# SUPPLIED RECORDS
*-*-*

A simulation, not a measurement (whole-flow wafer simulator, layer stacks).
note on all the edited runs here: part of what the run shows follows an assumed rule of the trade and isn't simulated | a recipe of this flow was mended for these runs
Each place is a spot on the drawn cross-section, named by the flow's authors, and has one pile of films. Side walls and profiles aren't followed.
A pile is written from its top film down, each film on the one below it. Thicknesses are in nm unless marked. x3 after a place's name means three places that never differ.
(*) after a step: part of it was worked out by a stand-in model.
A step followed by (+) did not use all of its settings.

*-*-*

# WORK ORDER
Beginning of the records through the line with "(*) after a": return that span exactly and stop there.

# WRITTEN ANSWER
A simulation, not a measurement (whole-flow wafer simulator, layer stacks).
note on all the edited runs here: part of what the run shows follows an assumed rule of the trade and isn't simulated | a recipe of this flow was mended for these runs
Each place is a spot on the drawn cross-section, named by the flow's authors, and has one pile of films. Side walls and profiles aren't followed.
A pile is written from its top film down, each film on the one below it. Thicknesses are in nm unless marked. x3 after a place's name means three places that never differ.
(*) after a step: part of it was worked out by a stand-in model.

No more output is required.